* Work request *
Set down the full listing that follows, word for word.

* Raw data *
———

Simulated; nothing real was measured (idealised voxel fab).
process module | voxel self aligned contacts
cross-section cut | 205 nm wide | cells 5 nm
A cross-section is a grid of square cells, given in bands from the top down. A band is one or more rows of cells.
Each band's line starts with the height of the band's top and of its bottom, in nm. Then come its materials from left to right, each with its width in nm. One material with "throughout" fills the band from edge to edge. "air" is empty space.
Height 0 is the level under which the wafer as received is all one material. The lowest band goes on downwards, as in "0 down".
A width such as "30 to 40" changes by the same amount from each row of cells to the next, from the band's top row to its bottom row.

———

* Solution *
Simulated; nothing real was measured (idealised voxel fab).
process module | voxel self aligned contacts
cross-section cut | 205 nm wide | cells 5 nm
A cross-section is a grid of square cells, given in bands from the top down. A band is one or more rows of cells.
Each band's line starts with the height of the band's top and of its bottom, in nm. Then come its materials from left to right, each with its width in nm. One material with "throughout" fills the band from edge to edge. "air" is empty space.
Height 0 is the level under which the wafer as received is all one material. The lowest band goes on downwards, as in "0 down".
A width such as "30 to 40" changes by the same amount from each row of cells to the next, from the band's top row to its bottom row.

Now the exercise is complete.